Work request:
Quote only the lines from the top of the listing below down to and including the line with "Could you fill".

======== Given records ========

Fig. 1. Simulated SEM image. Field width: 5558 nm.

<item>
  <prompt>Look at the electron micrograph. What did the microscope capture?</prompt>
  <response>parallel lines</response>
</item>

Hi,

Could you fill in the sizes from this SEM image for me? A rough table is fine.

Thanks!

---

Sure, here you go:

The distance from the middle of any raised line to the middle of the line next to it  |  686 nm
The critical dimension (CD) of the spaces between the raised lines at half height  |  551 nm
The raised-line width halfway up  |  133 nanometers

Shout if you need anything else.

========

Expected answer:
Fig. 1. Simulated SEM image. Field width: 5558 nm.

<item>
  <prompt>Look at the electron micrograph. What did the microscope capture?</prompt>
  <response>parallel lines</response>
</item>

Hi,

Could you fill in the sizes from this SEM image for me? A rough table is fine.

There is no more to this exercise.